§ **ASSIGNED TASK**
Reproduce word for word, from the entries below, the line with "Thermocompression bonder for", the line with "The tool's runs may not all be listed.", and every line between them, and nothing more.

§ **DATA FOR ANALYSIS**
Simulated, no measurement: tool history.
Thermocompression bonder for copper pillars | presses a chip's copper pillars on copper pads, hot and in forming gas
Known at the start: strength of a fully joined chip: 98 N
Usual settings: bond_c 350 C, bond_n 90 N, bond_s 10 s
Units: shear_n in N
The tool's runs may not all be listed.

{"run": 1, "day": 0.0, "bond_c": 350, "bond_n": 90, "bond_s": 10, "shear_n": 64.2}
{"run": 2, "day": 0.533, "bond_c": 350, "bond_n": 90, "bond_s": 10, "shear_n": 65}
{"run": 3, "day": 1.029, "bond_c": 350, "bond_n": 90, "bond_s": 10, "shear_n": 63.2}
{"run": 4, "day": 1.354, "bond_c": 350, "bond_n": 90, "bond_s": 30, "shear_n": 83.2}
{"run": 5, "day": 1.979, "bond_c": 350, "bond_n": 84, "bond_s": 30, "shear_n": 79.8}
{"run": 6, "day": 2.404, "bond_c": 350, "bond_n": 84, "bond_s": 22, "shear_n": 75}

§ **TASK RESPONSE**
Thermocompression bonder for copper pillars | presses a chip's copper pillars on copper pads, hot and in forming gas
Known at the start: strength of a fully joined chip: 98 N
Usual settings: bond_c 350 C, bond_n 90 N, bond_s 10 s
Units: shear_n in N
The tool's runs may not all be listed.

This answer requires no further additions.